======== Data for review

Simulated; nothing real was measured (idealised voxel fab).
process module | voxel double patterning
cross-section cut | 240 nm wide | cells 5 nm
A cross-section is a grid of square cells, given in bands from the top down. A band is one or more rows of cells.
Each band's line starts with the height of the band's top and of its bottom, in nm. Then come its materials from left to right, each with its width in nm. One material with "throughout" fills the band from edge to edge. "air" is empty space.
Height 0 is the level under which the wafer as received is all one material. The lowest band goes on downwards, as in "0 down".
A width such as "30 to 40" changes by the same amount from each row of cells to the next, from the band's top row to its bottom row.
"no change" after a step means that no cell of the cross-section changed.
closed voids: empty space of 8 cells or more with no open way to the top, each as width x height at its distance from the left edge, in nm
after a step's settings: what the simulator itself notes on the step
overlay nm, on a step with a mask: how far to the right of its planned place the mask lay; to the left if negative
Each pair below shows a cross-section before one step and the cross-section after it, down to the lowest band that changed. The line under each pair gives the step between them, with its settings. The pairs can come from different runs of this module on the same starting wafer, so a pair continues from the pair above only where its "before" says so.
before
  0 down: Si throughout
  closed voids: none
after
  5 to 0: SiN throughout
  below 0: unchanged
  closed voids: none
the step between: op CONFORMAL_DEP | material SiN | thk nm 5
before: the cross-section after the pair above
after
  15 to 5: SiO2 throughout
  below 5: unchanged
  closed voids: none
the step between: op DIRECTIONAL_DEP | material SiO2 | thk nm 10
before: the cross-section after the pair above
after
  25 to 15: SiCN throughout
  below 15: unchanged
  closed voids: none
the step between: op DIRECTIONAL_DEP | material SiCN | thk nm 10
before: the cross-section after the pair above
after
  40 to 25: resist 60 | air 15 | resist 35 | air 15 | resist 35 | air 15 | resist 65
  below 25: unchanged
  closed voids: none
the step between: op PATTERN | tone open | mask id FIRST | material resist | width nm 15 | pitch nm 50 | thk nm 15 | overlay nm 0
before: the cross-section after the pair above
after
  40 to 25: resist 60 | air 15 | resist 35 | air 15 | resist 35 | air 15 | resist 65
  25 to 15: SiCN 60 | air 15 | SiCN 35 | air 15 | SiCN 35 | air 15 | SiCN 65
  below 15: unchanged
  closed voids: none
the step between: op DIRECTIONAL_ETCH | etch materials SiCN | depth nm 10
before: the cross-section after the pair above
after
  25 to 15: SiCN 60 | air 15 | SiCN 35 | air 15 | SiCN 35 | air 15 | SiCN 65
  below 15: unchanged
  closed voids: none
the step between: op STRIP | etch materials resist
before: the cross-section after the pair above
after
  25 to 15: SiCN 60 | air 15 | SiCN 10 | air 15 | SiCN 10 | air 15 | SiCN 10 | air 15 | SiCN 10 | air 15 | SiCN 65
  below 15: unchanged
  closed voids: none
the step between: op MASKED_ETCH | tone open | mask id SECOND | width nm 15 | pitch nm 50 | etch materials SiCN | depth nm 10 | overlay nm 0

================

[Requirement] Above are records; repeat only the lines starting at the line with "A width such" and ending at the line with "the cross-section changed.", exactly as they appear, both included.

[Your solution]
A width such as "30 to 40" changes by the same amount from each row of cells to the next, from the band's top row to its bottom row.
"no change" after a step means that no cell of the cross-section changed.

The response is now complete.